INFORMATION PROVIDED:
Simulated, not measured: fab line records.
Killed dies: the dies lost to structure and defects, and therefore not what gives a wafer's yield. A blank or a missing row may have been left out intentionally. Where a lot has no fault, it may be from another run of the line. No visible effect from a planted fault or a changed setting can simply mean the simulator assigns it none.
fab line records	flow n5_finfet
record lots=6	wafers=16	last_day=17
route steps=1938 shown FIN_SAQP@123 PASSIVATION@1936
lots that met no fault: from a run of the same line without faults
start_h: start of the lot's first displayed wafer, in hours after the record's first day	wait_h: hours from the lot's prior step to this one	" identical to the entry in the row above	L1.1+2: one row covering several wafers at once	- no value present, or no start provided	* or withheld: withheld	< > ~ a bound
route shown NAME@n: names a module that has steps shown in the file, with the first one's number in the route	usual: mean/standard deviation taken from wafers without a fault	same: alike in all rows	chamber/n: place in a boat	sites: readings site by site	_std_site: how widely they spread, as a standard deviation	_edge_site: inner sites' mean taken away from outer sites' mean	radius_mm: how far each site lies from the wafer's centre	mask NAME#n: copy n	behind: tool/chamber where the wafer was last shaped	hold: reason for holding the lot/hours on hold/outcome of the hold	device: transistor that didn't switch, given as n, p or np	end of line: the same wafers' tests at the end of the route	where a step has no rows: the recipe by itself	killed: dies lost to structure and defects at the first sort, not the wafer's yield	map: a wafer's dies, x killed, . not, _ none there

EXERCISE: Please print the lines from the start of the records up to and including the line with "lots that met", copying each one exactly and leaving out the rest.

REPLY:
Simulated, not measured: fab line records.
Killed dies: the dies lost to structure and defects, and therefore not what gives a wafer's yield. A blank or a missing row may have been left out intentionally. Where a lot has no fault, it may be from another run of the line. No visible effect from a planted fault or a changed setting can simply mean the simulator assigns it none.
fab line records	flow n5_finfet
record lots=6	wafers=16	last_day=17
route steps=1938 shown FIN_SAQP@123 PASSIVATION@1936
lots that met no fault: from a run of the same line without faults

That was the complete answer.